-- MATERIAL SUPPLIED follows --

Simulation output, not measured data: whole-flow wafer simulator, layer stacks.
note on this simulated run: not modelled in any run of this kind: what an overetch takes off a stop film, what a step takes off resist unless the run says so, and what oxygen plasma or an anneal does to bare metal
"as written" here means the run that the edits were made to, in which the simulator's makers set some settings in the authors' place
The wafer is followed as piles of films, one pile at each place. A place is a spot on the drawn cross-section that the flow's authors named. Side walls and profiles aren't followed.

-- MATERIAL SUPPLIED concluded --

** BRIEF **
Return every record above exactly as written.

** EXPECTED ANSWER **
Simulation output, not measured data: whole-flow wafer simulator, layer stacks.
note on this simulated run: not modelled in any run of this kind: what an overetch takes off a stop film, what a step takes off resist unless the run says so, and what oxygen plasma or an anneal does to bare metal
"as written" here means the run that the edits were made to, in which the simulator's makers set some settings in the authors' place
The wafer is followed as piles of films, one pile at each place. A place is a spot on the drawn cross-section that the flow's authors named. Side walls and profiles aren't followed.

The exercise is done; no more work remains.